· · · · · · ·
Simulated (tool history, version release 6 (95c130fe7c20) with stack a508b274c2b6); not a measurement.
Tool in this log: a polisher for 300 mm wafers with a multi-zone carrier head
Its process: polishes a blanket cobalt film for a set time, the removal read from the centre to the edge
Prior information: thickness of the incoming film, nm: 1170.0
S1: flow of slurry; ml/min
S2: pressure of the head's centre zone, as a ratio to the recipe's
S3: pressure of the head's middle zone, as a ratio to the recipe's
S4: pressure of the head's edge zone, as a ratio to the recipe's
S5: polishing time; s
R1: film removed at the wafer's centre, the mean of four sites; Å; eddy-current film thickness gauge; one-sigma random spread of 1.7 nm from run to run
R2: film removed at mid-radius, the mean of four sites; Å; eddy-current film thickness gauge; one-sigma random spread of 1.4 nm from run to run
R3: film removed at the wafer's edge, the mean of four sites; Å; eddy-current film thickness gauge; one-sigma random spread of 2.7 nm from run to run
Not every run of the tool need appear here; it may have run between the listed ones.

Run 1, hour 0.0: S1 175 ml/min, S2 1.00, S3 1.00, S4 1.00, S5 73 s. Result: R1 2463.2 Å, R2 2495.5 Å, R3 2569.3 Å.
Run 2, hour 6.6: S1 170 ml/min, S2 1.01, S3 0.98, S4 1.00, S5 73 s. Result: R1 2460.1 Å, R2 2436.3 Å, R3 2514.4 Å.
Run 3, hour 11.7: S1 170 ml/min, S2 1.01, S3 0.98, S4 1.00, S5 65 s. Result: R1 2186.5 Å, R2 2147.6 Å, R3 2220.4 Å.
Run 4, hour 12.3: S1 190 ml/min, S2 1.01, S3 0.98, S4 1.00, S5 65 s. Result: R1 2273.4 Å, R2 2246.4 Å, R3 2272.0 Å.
· · · · · · ·

**WORK ORDER:** Return exactly, and only, the lines from the start of the listing through the line with "Not every run".

**EXERCISE ANSWER:**
Simulated (tool history, version release 6 (95c130fe7c20) with stack a508b274c2b6); not a measurement.
Tool in this log: a polisher for 300 mm wafers with a multi-zone carrier head
Its process: polishes a blanket cobalt film for a set time, the removal read from the centre to the edge
Prior information: thickness of the incoming film, nm: 1170.0
S1: flow of slurry; ml/min
S2: pressure of the head's centre zone, as a ratio to the recipe's
S3: pressure of the head's middle zone, as a ratio to the recipe's
S4: pressure of the head's edge zone, as a ratio to the recipe's
S5: polishing time; s
R1: film removed at the wafer's centre, the mean of four sites; Å; eddy-current film thickness gauge; one-sigma random spread of 1.7 nm from run to run
R2: film removed at mid-radius, the mean of four sites; Å; eddy-current film thickness gauge; one-sigma random spread of 1.4 nm from run to run
R3: film removed at the wafer's edge, the mean of four sites; Å; eddy-current film thickness gauge; one-sigma random spread of 2.7 nm from run to run
Not every run of the tool need appear here; it may have run between the listed ones.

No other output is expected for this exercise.